# DATA FOR REVIEW
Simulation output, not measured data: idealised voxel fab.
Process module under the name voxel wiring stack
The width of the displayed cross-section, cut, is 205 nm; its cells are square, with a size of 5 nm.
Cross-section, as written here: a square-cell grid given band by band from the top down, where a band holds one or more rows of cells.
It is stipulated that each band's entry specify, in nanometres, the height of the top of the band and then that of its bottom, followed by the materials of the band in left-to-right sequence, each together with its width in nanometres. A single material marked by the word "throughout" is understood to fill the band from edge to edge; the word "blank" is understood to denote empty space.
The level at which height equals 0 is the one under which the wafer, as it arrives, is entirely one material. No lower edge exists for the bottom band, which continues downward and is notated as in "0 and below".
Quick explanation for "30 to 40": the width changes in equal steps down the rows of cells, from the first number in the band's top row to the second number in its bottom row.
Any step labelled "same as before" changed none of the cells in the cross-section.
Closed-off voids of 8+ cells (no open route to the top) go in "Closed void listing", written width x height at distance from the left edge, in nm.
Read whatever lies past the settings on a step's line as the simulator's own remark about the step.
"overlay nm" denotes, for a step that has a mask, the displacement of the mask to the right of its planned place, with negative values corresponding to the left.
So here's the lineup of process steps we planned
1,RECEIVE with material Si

# ACTIVITY
Reproduce every record, matching each line exactly.

# ANSWER SECTION
Simulation output, not measured data: idealised voxel fab.
Process module under the name voxel wiring stack
The width of the displayed cross-section, cut, is 205 nm; its cells are square, with a size of 5 nm.
Cross-section, as written here: a square-cell grid given band by band from the top down, where a band holds one or more rows of cells.
It is stipulated that each band's entry specify, in nanometres, the height of the top of the band and then that of its bottom, followed by the materials of the band in left-to-right sequence, each together with its width in nanometres. A single material marked by the word "throughout" is understood to fill the band from edge to edge; the word "blank" is understood to denote empty space.
The level at which height equals 0 is the one under which the wafer, as it arrives, is entirely one material. No lower edge exists for the bottom band, which continues downward and is notated as in "0 and below".
Quick explanation for "30 to 40": the width changes in equal steps down the rows of cells, from the first number in the band's top row to the second number in its bottom row.
Any step labelled "same as before" changed none of the cells in the cross-section.
Closed-off voids of 8+ cells (no open route to the top) go in "Closed void listing", written width x height at distance from the left edge, in nm.
Read whatever lies past the settings on a step's line as the simulator's own remark about the step.
"overlay nm" denotes, for a step that has a mask, the displacement of the mask to the right of its planned place, with negative values corresponding to the left.
So here's the lineup of process steps we planned
1,RECEIVE with material Si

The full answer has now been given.